■ **Work task**: Transcribe exactly the lines that begin the material and continue through the line containing "This fleet has". Leave out whatever follows.

####################

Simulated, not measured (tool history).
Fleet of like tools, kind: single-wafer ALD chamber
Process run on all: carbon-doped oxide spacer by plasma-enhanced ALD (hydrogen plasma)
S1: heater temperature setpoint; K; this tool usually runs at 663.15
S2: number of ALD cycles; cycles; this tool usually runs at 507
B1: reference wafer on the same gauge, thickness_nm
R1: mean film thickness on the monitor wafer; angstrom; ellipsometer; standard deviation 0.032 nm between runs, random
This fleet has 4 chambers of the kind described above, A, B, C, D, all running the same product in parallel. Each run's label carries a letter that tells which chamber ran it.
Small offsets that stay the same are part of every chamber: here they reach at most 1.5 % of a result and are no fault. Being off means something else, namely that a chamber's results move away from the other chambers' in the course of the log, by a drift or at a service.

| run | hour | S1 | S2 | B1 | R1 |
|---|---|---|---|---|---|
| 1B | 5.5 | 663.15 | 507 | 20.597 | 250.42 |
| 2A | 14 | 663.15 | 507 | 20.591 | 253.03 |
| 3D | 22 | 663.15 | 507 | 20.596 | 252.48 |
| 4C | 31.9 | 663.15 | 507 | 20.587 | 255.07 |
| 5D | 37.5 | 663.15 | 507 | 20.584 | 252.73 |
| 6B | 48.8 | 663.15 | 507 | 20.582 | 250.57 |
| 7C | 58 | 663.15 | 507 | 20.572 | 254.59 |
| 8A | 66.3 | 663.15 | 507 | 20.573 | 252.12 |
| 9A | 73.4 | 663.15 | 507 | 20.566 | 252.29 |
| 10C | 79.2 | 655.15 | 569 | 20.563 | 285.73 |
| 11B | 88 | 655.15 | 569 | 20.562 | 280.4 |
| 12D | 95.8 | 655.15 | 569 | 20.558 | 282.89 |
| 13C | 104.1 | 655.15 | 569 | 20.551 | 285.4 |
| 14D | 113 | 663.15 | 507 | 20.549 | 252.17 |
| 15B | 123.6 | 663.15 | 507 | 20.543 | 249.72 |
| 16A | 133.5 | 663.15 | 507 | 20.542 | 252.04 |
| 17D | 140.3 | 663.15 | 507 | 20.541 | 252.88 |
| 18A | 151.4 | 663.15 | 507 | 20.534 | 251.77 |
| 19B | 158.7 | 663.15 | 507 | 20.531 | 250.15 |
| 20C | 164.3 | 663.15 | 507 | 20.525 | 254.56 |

####################

■ **Written response**:
Simulated, not measured (tool history).
Fleet of like tools, kind: single-wafer ALD chamber
Process run on all: carbon-doped oxide spacer by plasma-enhanced ALD (hydrogen plasma)
S1: heater temperature setpoint; K; this tool usually runs at 663.15
S2: number of ALD cycles; cycles; this tool usually runs at 507
B1: reference wafer on the same gauge, thickness_nm
R1: mean film thickness on the monitor wafer; angstrom; ellipsometer; standard deviation 0.032 nm between runs, random
This fleet has 4 chambers of the kind described above, A, B, C, D, all running the same product in parallel. Each run's label carries a letter that tells which chamber ran it.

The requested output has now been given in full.